= Records supplied =
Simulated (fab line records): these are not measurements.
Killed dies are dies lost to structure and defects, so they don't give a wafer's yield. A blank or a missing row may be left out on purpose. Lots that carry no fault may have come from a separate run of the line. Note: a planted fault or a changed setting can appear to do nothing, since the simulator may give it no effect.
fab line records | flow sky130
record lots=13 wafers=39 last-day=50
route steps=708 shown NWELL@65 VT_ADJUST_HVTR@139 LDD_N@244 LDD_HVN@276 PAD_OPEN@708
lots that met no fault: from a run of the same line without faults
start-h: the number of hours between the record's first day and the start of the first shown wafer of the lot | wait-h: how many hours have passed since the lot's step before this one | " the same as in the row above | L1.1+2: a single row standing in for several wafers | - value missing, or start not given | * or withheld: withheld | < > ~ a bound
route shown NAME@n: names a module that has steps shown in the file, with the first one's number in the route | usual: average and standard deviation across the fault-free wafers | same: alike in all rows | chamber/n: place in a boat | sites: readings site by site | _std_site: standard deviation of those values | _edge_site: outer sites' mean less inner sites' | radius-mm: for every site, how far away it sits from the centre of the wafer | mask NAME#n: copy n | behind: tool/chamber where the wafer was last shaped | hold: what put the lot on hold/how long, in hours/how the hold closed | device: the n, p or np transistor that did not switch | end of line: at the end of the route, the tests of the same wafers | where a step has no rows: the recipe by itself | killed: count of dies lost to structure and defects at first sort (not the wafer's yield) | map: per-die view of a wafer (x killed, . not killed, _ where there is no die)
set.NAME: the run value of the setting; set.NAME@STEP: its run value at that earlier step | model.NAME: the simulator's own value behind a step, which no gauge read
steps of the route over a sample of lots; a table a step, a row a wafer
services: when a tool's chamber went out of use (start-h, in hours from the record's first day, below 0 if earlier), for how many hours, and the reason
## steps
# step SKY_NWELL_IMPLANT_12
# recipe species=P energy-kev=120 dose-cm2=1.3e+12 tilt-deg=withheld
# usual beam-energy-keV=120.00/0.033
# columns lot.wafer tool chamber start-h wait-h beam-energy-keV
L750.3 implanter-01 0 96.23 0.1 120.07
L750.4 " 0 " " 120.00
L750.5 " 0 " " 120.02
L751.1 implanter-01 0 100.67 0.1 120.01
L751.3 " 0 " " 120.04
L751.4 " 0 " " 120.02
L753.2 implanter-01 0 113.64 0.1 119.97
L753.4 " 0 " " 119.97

= Task item =
Of all the entries above, repeat only the lines from the line that has "# columns lot.wafer" to the line that has "L753.2 implanter-01 0 113.64 0.1 119.97", both lines included, exactly.

= Worked solution =
# columns lot.wafer tool chamber start-h wait-h beam-energy-keV
L750.3 implanter-01 0 96.23 0.1 120.07
L750.4 " 0 " " 120.00
L750.5 " 0 " " 120.02
L751.1 implanter-01 0 100.67 0.1 120.01
L751.3 " 0 " " 120.04
L751.4 " 0 " " 120.02
L753.2 implanter-01 0 113.64 0.1 119.97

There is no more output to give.